Work item => For each entry that follows, write out an identical copy.

Data to examine =>
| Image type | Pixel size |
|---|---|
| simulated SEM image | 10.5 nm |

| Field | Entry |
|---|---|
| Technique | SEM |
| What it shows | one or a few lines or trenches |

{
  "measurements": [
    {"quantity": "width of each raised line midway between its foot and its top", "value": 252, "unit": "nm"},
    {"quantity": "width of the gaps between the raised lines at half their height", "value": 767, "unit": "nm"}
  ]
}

Reply =>
| Image type | Pixel size |
|---|---|
| simulated SEM image | 10.5 nm |

| Field | Entry |
|---|---|
| Technique | SEM |
| What it shows | one or a few lines or trenches |

{
  "measurements": [
    {"quantity": "width of each raised line midway between its foot and its top", "value": 252, "unit": "nm"},
    {"quantity": "width of the gaps between the raised lines at half their height", "value": 767, "unit": "nm"}
  ]
}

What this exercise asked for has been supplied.